Data extract:
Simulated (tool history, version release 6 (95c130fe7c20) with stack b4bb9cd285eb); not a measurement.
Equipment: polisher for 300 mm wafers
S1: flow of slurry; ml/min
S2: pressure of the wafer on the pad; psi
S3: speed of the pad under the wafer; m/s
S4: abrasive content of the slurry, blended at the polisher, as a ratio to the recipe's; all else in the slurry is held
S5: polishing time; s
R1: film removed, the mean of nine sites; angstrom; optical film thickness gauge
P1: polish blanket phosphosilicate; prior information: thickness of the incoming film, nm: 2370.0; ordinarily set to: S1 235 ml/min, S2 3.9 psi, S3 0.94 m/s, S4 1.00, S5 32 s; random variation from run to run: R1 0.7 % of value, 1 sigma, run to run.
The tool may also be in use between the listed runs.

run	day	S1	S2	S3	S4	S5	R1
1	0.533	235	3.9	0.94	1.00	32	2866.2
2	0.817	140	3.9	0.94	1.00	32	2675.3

Exercise:
Retype, exactly and in full, the listing from its first line to the one holding "S4: abrasive content", both included.

Exercise solution:
Simulated (tool history, version release 6 (95c130fe7c20) with stack b4bb9cd285eb); not a measurement.
Equipment: polisher for 300 mm wafers
S1: flow of slurry; ml/min
S2: pressure of the wafer on the pad; psi
S3: speed of the pad under the wafer; m/s
S4: abrasive content of the slurry, blended at the polisher, as a ratio to the recipe's; all else in the slurry is held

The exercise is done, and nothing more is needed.